▶ Assigned task: Reproduce the lines of the listing exactly, beginning at the top, until the line with "4 sister chambers" has been reproduced too.

▶ Data listing:
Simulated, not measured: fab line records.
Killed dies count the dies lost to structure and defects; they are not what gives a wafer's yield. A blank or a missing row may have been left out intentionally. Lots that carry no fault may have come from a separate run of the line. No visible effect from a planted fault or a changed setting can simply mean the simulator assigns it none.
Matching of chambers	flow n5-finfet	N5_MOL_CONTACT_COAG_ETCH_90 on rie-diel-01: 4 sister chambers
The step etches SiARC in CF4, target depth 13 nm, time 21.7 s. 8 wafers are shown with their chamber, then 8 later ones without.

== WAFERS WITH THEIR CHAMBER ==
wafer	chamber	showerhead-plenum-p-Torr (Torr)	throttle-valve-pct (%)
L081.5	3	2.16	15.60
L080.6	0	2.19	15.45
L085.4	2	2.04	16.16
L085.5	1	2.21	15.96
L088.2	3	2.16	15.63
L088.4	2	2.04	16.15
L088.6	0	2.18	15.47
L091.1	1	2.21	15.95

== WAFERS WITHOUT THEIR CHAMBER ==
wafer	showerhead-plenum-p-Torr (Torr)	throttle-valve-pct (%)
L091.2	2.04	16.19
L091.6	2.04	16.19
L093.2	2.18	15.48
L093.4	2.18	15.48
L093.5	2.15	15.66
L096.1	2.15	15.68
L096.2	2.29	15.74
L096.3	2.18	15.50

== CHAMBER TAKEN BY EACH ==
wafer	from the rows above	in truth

▶ Exercise solution:
Simulated, not measured: fab line records.
Killed dies count the dies lost to structure and defects; they are not what gives a wafer's yield. A blank or a missing row may have been left out intentionally. Lots that carry no fault may have come from a separate run of the line. No visible effect from a planted fault or a changed setting can simply mean the simulator assigns it none.
Matching of chambers	flow n5-finfet	N5_MOL_CONTACT_COAG_ETCH_90 on rie-diel-01: 4 sister chambers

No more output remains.